- _Action item_
Up to and including the line with "B1: reference wafer", please set down the entries below exactly, starting from the first line.

------ Source material ------
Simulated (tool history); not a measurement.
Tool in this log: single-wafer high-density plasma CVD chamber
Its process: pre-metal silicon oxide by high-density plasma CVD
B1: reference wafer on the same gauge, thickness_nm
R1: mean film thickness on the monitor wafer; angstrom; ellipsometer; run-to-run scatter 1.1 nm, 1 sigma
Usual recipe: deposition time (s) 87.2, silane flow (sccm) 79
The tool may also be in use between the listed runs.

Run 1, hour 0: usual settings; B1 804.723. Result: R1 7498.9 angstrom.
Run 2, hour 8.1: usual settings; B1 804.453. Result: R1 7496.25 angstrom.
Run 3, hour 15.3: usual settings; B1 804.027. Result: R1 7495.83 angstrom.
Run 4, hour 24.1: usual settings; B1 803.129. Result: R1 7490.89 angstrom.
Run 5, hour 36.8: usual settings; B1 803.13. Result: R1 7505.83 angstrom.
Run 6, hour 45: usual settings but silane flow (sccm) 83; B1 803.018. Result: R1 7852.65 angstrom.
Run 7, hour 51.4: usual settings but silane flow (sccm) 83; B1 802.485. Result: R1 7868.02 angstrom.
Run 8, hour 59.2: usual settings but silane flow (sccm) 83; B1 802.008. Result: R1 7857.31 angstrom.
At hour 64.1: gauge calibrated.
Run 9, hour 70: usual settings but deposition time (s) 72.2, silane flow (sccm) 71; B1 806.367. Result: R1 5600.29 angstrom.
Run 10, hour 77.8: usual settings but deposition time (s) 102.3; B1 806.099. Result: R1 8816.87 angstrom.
------

- _Your response_
Simulated (tool history); not a measurement.
Tool in this log: single-wafer high-density plasma CVD chamber
Its process: pre-metal silicon oxide by high-density plasma CVD
B1: reference wafer on the same gauge, thickness_nm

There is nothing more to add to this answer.